### BRIEF
Copy the listing that follows, line for line, without a single difference.

### RECORD EXTRACTS
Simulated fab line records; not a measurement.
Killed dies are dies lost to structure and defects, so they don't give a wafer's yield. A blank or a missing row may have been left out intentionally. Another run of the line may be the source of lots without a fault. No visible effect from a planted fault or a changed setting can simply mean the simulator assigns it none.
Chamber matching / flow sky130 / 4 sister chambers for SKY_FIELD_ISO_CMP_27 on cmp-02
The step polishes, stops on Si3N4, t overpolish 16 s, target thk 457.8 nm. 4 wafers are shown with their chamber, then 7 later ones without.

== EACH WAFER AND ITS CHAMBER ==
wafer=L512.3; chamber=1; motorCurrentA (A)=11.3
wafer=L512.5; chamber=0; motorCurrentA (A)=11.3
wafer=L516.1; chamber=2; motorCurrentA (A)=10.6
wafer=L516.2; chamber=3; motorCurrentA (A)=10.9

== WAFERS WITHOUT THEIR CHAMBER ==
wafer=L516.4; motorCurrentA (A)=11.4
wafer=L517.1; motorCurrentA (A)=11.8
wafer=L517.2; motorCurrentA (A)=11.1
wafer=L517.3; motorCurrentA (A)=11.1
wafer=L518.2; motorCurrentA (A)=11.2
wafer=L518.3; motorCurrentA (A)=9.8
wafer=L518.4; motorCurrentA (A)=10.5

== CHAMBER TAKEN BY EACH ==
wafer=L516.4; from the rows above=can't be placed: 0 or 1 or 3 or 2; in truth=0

### WRITTEN REPLY
Simulated fab line records; not a measurement.
Killed dies are dies lost to structure and defects, so they don't give a wafer's yield. A blank or a missing row may have been left out intentionally. Another run of the line may be the source of lots without a fault. No visible effect from a planted fault or a changed setting can simply mean the simulator assigns it none.
Chamber matching / flow sky130 / 4 sister chambers for SKY_FIELD_ISO_CMP_27 on cmp-02
The step polishes, stops on Si3N4, t overpolish 16 s, target thk 457.8 nm. 4 wafers are shown with their chamber, then 7 later ones without.

== EACH WAFER AND ITS CHAMBER ==
wafer=L512.3; chamber=1; motorCurrentA (A)=11.3
wafer=L512.5; chamber=0; motorCurrentA (A)=11.3
wafer=L516.1; chamber=2; motorCurrentA (A)=10.6
wafer=L516.2; chamber=3; motorCurrentA (A)=10.9

== WAFERS WITHOUT THEIR CHAMBER ==
wafer=L516.4; motorCurrentA (A)=11.4
wafer=L517.1; motorCurrentA (A)=11.8
wafer=L517.2; motorCurrentA (A)=11.1
wafer=L517.3; motorCurrentA (A)=11.1
wafer=L518.2; motorCurrentA (A)=11.2
wafer=L518.3; motorCurrentA (A)=9.8
wafer=L518.4; motorCurrentA (A)=10.5

== CHAMBER TAKEN BY EACH ==
wafer=L516.4; from the rows above=can't be placed: 0 or 1 or 3 or 2; in truth=0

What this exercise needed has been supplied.